> Exercise: All lines from the opening of the entries below through the line containing "SEM micrograph, lines" must be output exactly as they appear, with no other lines.

Data supplied Start Marker
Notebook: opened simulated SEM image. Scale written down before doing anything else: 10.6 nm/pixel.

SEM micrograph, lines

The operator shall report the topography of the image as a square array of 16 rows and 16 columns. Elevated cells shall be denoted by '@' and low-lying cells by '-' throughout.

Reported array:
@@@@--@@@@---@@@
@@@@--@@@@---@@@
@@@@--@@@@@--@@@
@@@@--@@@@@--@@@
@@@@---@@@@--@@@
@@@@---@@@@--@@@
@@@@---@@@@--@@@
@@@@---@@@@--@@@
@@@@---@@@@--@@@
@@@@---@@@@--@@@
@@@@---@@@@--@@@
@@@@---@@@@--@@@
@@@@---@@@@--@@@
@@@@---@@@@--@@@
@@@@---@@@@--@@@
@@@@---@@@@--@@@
Data supplied End Marker

> Exercise output:
Notebook: opened simulated SEM image. Scale written down before doing anything else: 10.6 nm/pixel.

SEM micrograph, lines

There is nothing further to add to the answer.